* DATASET CONTENT *
=-=-=-=-=
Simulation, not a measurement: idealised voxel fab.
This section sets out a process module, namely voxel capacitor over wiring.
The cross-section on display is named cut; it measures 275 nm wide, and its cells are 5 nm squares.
=-=-=-=-=

* ACTIVITY *
From the first line of the records above down to the line containing "This section sets", repeat each line exactly as written. Include both of those lines and add nothing.

* WRITTEN REPLY *
Simulation, not a measurement: idealised voxel fab.
This section sets out a process module, namely voxel capacitor over wiring.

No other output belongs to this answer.